▸ **BRIEF**
Output all of the data verbatim.

▸ **DATASET**
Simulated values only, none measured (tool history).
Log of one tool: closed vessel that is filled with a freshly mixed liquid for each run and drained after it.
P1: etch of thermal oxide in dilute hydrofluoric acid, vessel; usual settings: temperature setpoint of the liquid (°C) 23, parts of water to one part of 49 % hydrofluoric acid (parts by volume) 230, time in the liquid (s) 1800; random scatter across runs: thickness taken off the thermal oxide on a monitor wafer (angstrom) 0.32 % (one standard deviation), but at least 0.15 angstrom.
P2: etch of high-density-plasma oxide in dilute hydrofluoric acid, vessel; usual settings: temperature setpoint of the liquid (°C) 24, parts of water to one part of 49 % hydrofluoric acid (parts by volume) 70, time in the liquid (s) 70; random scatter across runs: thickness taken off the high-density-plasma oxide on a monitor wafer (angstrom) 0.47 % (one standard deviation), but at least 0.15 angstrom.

▸ **TASK OUTPUT**
Simulated values only, none measured (tool history).
Log of one tool: closed vessel that is filled with a freshly mixed liquid for each run and drained after it.
P1: etch of thermal oxide in dilute hydrofluoric acid, vessel; usual settings: temperature setpoint of the liquid (°C) 23, parts of water to one part of 49 % hydrofluoric acid (parts by volume) 230, time in the liquid (s) 1800; random scatter across runs: thickness taken off the thermal oxide on a monitor wafer (angstrom) 0.32 % (one standard deviation), but at least 0.15 angstrom.
P2: etch of high-density-plasma oxide in dilute hydrofluoric acid, vessel; usual settings: temperature setpoint of the liquid (°C) 24, parts of water to one part of 49 % hydrofluoric acid (parts by volume) 70, time in the liquid (s) 70; random scatter across runs: thickness taken off the high-density-plasma oxide on a monitor wafer (angstrom) 0.47 % (one standard deviation), but at least 0.15 angstrom.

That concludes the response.